• [Information shown]
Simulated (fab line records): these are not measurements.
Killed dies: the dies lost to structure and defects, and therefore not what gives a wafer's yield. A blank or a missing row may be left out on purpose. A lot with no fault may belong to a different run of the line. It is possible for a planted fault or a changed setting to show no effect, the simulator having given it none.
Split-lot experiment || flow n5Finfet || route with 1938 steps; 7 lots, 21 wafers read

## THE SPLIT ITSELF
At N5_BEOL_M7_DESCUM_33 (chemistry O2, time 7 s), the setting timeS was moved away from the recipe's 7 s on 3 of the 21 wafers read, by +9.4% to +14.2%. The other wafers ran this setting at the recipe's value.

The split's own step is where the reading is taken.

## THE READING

• [Exercise]
Retype all the records, matching them exactly.

• [Task result]
Simulated (fab line records): these are not measurements.
Killed dies: the dies lost to structure and defects, and therefore not what gives a wafer's yield. A blank or a missing row may be left out on purpose. A lot with no fault may belong to a different run of the line. It is possible for a planted fault or a changed setting to show no effect, the simulator having given it none.
Split-lot experiment || flow n5Finfet || route with 1938 steps; 7 lots, 21 wafers read

## THE SPLIT ITSELF
At N5_BEOL_M7_DESCUM_33 (chemistry O2, time 7 s), the setting timeS was moved away from the recipe's 7 s on 3 of the 21 wafers read, by +9.4% to +14.2%. The other wafers ran this setting at the recipe's value.

The split's own step is where the reading is taken.

## THE READING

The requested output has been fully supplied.